### INPUT DATA
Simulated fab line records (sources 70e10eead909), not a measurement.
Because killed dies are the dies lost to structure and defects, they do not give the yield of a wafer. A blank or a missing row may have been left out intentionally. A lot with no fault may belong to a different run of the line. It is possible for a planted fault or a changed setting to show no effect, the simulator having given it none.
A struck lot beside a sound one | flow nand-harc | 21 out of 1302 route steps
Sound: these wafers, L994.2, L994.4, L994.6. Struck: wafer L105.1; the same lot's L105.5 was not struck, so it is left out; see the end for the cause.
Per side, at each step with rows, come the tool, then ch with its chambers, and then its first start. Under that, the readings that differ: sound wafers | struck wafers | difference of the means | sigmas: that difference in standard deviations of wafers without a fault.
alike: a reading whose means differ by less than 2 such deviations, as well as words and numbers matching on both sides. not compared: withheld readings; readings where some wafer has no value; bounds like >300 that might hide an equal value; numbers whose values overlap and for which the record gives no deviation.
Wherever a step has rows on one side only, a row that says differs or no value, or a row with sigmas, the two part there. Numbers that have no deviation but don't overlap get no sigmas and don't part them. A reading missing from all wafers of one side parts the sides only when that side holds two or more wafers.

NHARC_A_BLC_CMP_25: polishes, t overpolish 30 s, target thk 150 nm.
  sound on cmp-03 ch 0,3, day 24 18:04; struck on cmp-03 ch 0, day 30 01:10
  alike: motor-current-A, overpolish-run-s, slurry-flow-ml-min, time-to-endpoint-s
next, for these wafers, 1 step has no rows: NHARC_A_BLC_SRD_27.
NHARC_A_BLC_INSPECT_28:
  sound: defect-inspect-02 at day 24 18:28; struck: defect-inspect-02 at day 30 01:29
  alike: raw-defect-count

### REQUIREMENT
Give again, word for word, the records from their first line to the one with "A struck lot", and leave out all else.

### WRITTEN SOLUTION
Simulated fab line records (sources 70e10eead909), not a measurement.
Because killed dies are the dies lost to structure and defects, they do not give the yield of a wafer. A blank or a missing row may have been left out intentionally. A lot with no fault may belong to a different run of the line. It is possible for a planted fault or a changed setting to show no effect, the simulator having given it none.
A struck lot beside a sound one | flow nand-harc | 21 out of 1302 route steps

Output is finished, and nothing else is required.